◆ ACTIVITY ◆
Set down a word-for-word copy of the data below, limited to the lines from the first through the line with "Answer: one or a few lines or trenches".

===== DATA EXCERPTS =====

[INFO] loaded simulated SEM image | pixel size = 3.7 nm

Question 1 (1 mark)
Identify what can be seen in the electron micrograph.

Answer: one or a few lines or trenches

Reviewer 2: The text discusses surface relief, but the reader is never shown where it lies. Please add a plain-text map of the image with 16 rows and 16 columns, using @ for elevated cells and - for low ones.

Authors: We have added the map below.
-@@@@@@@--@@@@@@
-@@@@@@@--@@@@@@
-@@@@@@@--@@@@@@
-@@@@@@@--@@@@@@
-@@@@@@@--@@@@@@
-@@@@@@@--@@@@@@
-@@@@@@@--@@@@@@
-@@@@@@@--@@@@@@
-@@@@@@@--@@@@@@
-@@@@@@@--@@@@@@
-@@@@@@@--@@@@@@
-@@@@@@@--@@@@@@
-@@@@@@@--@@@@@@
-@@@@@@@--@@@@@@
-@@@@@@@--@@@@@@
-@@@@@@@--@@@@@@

=====

◆ YOUR SOLUTION ◆
[INFO] loaded simulated SEM image | pixel size = 3.7 nm

Question 1 (1 mark)
Identify what can be seen in the electron micrograph.

Answer: one or a few lines or trenches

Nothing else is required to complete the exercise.